• **Data**:
- - - - -

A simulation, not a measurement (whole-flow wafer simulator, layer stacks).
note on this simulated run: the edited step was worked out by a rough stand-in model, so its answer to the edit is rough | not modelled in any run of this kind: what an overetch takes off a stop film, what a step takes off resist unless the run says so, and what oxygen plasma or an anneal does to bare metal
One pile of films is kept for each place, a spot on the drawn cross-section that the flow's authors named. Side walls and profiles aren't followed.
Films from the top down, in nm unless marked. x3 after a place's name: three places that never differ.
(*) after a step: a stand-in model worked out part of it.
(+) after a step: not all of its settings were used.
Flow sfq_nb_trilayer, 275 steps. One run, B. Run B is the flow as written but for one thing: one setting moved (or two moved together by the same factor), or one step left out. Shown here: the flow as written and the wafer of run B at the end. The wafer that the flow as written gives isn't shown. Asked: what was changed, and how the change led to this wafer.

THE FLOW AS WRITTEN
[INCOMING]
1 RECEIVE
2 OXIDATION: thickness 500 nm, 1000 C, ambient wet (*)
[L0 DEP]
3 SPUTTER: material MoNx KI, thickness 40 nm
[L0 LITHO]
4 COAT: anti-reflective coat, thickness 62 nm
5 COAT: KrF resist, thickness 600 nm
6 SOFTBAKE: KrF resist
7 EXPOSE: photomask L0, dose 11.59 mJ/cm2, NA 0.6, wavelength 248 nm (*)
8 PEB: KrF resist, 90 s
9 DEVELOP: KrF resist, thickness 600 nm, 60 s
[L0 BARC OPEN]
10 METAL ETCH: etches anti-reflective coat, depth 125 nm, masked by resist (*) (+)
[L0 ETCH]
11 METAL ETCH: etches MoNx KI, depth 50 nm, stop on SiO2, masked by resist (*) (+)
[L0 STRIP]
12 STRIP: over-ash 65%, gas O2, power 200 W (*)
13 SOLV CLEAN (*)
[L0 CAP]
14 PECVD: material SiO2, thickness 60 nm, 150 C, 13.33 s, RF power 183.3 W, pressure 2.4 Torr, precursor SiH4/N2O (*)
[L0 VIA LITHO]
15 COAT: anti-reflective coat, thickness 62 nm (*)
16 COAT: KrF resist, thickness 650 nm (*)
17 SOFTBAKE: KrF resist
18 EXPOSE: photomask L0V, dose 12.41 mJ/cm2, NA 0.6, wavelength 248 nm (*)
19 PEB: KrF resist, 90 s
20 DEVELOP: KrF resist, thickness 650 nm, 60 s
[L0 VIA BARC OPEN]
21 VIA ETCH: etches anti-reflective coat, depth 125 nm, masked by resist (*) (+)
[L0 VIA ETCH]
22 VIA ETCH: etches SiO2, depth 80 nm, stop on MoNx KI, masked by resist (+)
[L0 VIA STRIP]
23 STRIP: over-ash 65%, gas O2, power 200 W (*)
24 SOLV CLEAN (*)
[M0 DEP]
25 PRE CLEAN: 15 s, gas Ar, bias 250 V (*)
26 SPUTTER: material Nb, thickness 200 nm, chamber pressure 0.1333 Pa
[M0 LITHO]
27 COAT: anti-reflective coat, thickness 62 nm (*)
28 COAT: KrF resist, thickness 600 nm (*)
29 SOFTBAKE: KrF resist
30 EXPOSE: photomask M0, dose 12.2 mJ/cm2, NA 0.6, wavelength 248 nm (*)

- - - - -

• **Required action**:
Begin at the first line of the records above and restate each line word for word, stopping after the line with "(+) after a".

• **Written response**:
A simulation, not a measurement (whole-flow wafer simulator, layer stacks).
note on this simulated run: the edited step was worked out by a rough stand-in model, so its answer to the edit is rough | not modelled in any run of this kind: what an overetch takes off a stop film, what a step takes off resist unless the run says so, and what oxygen plasma or an anneal does to bare metal
One pile of films is kept for each place, a spot on the drawn cross-section that the flow's authors named. Side walls and profiles aren't followed.
Films from the top down, in nm unless marked. x3 after a place's name: three places that never differ.
(*) after a step: a stand-in model worked out part of it.
(+) after a step: not all of its settings were used.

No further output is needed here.